• **Given data**
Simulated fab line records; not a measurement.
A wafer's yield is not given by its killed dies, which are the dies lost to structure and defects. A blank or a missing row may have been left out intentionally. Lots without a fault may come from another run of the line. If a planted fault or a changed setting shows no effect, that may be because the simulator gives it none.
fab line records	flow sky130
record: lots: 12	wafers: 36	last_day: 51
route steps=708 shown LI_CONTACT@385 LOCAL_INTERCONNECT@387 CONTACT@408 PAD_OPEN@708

• **Work request**
From the first entry above to the last, repeat everything exactly.

• **Exercise solution**
Simulated fab line records; not a measurement.
A wafer's yield is not given by its killed dies, which are the dies lost to structure and defects. A blank or a missing row may have been left out intentionally. Lots without a fault may come from another run of the line. If a planted fault or a changed setting shows no effect, that may be because the simulator gives it none.
fab line records	flow sky130
record: lots: 12	wafers: 36	last_day: 51
route steps=708 shown LI_CONTACT@385 LOCAL_INTERCONNECT@387 CONTACT@408 PAD_OPEN@708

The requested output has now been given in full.